## Source material
━━━━━━━━━━━━━━━━━━━━━━━━━━━━━━

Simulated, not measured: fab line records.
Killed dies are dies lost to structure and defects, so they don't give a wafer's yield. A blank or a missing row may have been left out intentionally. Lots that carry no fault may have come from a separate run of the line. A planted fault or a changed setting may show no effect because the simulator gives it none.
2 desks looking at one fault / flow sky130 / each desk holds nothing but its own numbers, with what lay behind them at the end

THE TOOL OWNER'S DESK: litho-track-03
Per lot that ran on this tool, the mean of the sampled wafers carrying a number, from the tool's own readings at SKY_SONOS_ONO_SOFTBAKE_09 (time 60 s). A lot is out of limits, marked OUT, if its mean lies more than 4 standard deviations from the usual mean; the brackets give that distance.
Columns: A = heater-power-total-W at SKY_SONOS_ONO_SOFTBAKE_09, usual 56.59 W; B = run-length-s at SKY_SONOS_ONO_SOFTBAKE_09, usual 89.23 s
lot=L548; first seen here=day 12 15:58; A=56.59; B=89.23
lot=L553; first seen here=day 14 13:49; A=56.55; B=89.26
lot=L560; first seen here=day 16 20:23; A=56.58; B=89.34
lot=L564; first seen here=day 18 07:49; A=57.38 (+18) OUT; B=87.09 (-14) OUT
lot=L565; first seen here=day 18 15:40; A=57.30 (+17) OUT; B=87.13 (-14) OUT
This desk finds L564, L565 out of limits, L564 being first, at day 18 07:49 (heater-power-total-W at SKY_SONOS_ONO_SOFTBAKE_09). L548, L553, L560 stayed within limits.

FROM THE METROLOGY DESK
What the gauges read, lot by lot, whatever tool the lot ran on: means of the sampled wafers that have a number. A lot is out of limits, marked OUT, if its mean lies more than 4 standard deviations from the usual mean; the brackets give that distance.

━━━━━━━━━━━━━━━━━━━━━━━━━━━━━━

## Action item
Line by line, set down the material exactly as given.

## Answer section
Simulated, not measured: fab line records.
Killed dies are dies lost to structure and defects, so they don't give a wafer's yield. A blank or a missing row may have been left out intentionally. Lots that carry no fault may have come from a separate run of the line. A planted fault or a changed setting may show no effect because the simulator gives it none.
2 desks looking at one fault / flow sky130 / each desk holds nothing but its own numbers, with what lay behind them at the end

THE TOOL OWNER'S DESK: litho-track-03
Per lot that ran on this tool, the mean of the sampled wafers carrying a number, from the tool's own readings at SKY_SONOS_ONO_SOFTBAKE_09 (time 60 s). A lot is out of limits, marked OUT, if its mean lies more than 4 standard deviations from the usual mean; the brackets give that distance.
Columns: A = heater-power-total-W at SKY_SONOS_ONO_SOFTBAKE_09, usual 56.59 W; B = run-length-s at SKY_SONOS_ONO_SOFTBAKE_09, usual 89.23 s
lot=L548; first seen here=day 12 15:58; A=56.59; B=89.23
lot=L553; first seen here=day 14 13:49; A=56.55; B=89.26
lot=L560; first seen here=day 16 20:23; A=56.58; B=89.34
lot=L564; first seen here=day 18 07:49; A=57.38 (+18) OUT; B=87.09 (-14) OUT
lot=L565; first seen here=day 18 15:40; A=57.30 (+17) OUT; B=87.13 (-14) OUT
This desk finds L564, L565 out of limits, L564 being first, at day 18 07:49 (heater-power-total-W at SKY_SONOS_ONO_SOFTBAKE_09). L548, L553, L560 stayed within limits.

FROM THE METROLOGY DESK
What the gauges read, lot by lot, whatever tool the lot ran on: means of the sampled wafers that have a number. A lot is out of limits, marked OUT, if its mean lies more than 4 standard deviations from the usual mean; the brackets give that distance.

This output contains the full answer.